BRIEF = Quote the listing below word for word, stopping after the line that contains "A cross-section is".

*** Opening of INFORMATION SHOWN ***

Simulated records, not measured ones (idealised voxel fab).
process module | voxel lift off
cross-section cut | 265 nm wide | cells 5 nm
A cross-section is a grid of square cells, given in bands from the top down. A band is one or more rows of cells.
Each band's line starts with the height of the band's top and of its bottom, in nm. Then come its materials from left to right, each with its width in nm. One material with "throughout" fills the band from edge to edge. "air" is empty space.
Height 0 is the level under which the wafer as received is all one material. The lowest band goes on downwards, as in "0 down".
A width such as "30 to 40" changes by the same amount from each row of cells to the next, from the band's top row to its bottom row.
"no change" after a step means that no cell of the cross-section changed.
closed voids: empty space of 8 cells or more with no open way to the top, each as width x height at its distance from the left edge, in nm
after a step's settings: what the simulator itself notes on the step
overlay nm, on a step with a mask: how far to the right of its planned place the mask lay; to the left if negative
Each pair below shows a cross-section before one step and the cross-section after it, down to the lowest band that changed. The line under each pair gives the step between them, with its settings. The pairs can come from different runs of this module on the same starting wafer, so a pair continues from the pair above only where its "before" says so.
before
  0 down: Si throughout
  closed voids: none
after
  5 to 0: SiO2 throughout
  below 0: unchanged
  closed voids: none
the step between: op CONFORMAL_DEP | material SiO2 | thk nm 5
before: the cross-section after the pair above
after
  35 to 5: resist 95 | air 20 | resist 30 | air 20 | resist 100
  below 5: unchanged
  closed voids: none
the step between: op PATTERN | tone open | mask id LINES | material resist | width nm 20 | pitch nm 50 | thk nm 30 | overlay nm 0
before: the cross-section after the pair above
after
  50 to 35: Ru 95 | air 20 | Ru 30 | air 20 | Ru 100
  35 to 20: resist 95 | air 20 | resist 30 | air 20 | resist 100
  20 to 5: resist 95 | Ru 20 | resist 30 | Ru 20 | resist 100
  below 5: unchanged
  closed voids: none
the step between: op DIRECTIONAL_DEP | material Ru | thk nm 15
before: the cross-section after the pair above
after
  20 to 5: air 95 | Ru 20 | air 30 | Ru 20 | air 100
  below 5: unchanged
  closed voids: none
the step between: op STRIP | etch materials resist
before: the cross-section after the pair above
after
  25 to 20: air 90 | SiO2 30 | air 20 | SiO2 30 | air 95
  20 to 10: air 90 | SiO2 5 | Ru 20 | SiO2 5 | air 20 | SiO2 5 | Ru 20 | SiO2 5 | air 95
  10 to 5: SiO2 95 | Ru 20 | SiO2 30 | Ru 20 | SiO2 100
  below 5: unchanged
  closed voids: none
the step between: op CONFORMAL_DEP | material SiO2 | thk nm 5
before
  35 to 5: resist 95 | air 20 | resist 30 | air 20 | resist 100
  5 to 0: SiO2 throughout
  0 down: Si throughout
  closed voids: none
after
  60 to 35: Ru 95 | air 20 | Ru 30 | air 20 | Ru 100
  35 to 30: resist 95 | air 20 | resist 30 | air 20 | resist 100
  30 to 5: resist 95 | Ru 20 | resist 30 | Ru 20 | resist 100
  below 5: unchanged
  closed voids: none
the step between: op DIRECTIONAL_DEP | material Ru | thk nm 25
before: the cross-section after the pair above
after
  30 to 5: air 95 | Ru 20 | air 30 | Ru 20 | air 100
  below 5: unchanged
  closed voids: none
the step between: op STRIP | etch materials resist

*** Close of INFORMATION SHOWN ***

TASK OUTPUT =
Simulated records, not measured ones (idealised voxel fab).
process module | voxel lift off
cross-section cut | 265 nm wide | cells 5 nm
A cross-section is a grid of square cells, given in bands from the top down. A band is one or more rows of cells.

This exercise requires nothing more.